Keeping each line intact, print the whole listing.

+++
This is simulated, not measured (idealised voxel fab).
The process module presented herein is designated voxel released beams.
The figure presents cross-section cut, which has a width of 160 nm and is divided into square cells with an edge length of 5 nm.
+++

EXERCISE SOLUTION:
This is simulated, not measured (idealised voxel fab).
The process module presented herein is designated voxel released beams.
The figure presents cross-section cut, which has a width of 160 nm and is divided into square cells with an edge length of 5 nm.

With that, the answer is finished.